Please reproduce exactly the lines from the start of the records through the one containing "Missing words: lines", and nothing more.

• DATA TO EXAMINE
————
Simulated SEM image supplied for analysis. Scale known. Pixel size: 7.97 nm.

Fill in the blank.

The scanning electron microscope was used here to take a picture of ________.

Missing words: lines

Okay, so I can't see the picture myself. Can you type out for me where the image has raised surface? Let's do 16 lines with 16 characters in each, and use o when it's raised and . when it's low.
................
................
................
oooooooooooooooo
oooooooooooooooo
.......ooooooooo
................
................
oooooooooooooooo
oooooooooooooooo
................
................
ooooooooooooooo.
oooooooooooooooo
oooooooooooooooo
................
————

• PROBLEM SOLUTION
Simulated SEM image supplied for analysis. Scale known. Pixel size: 7.97 nm.

Fill in the blank.

The scanning electron microscope was used here to take a picture of ________.

Missing words: lines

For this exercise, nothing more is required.